Given information >>
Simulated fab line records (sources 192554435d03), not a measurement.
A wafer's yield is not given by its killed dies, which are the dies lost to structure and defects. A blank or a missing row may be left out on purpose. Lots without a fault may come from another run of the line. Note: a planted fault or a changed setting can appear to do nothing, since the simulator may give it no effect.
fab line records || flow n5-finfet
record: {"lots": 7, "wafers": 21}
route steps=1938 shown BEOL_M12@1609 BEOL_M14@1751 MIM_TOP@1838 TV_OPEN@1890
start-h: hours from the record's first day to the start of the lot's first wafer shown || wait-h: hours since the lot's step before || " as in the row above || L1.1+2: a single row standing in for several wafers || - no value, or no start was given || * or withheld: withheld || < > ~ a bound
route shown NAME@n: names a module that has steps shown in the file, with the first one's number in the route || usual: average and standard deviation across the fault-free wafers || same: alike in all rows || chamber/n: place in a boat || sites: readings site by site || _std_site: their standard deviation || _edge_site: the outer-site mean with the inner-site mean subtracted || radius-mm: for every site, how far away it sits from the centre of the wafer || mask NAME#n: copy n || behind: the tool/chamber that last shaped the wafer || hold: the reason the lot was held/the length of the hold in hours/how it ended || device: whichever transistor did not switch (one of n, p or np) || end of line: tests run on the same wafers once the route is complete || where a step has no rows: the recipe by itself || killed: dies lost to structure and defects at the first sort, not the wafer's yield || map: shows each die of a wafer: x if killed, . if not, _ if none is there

Requirement >>
Looking at the entries above, can you reproduce exactly the lines from the one that holds "A wafer's yield" through the one that holds "route steps=1938 shown", and only those?

Task response >>
A wafer's yield is not given by its killed dies, which are the dies lost to structure and defects. A blank or a missing row may be left out on purpose. Lots without a fault may come from another run of the line. Note: a planted fault or a changed setting can appear to do nothing, since the simulator may give it no effect.
fab line records || flow n5-finfet
record: {"lots": 7, "wafers": 21}
route steps=1938 shown BEOL_M12@1609 BEOL_M14@1751 MIM_TOP@1838 TV_OPEN@1890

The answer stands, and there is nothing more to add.